■ ACTIVITY:
Write out exactly the lines of the entries below, from the first through the line containing "Run 6, hour", and nothing beyond them.

■ DATASET CONTENT:
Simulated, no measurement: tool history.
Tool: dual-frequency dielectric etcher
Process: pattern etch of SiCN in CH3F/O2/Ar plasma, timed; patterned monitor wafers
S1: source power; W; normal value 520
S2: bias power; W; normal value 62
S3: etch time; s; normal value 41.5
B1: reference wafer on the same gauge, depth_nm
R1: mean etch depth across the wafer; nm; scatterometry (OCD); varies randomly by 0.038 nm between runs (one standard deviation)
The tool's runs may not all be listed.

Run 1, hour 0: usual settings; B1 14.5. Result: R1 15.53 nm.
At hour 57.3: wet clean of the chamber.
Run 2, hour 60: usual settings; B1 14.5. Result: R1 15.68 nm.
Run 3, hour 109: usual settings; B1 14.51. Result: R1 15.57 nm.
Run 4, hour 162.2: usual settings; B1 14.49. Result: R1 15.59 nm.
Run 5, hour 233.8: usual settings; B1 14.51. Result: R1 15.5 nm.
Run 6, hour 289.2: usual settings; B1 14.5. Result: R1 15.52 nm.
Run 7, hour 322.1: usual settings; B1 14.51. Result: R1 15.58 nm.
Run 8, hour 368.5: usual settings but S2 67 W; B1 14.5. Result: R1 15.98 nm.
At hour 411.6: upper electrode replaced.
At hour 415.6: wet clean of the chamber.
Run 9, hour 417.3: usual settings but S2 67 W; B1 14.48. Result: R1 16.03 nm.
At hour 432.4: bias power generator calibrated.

■ PROBLEM SOLUTION:
Simulated, no measurement: tool history.
Tool: dual-frequency dielectric etcher
Process: pattern etch of SiCN in CH3F/O2/Ar plasma, timed; patterned monitor wafers
S1: source power; W; normal value 520
S2: bias power; W; normal value 62
S3: etch time; s; normal value 41.5
B1: reference wafer on the same gauge, depth_nm
R1: mean etch depth across the wafer; nm; scatterometry (OCD); varies randomly by 0.038 nm between runs (one standard deviation)
The tool's runs may not all be listed.

Run 1, hour 0: usual settings; B1 14.5. Result: R1 15.53 nm.
At hour 57.3: wet clean of the chamber.
Run 2, hour 60: usual settings; B1 14.5. Result: R1 15.68 nm.
Run 3, hour 109: usual settings; B1 14.51. Result: R1 15.57 nm.
Run 4, hour 162.2: usual settings; B1 14.49. Result: R1 15.59 nm.
Run 5, hour 233.8: usual settings; B1 14.51. Result: R1 15.5 nm.
Run 6, hour 289.2: usual settings; B1 14.5. Result: R1 15.52 nm.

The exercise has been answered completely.